Where a line looks odd, keep it as it is and transcribe all the material.

______
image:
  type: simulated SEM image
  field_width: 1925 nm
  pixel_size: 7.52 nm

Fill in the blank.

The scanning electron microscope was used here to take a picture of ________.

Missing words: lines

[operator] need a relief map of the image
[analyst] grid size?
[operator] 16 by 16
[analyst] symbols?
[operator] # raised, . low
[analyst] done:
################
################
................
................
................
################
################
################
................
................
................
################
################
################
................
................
______

TASK ANSWER:
image:
  type: simulated SEM image
  field_width: 1925 nm
  pixel_size: 7.52 nm

Fill in the blank.

The scanning electron microscope was used here to take a picture of ________.

Missing words: lines

[operator] need a relief map of the image
[analyst] grid size?
[operator] 16 by 16
[analyst] symbols?
[operator] # raised, . low
[analyst] done:
################
################
................
................
................
################
################
################
................
................
................
################
################
################
................
................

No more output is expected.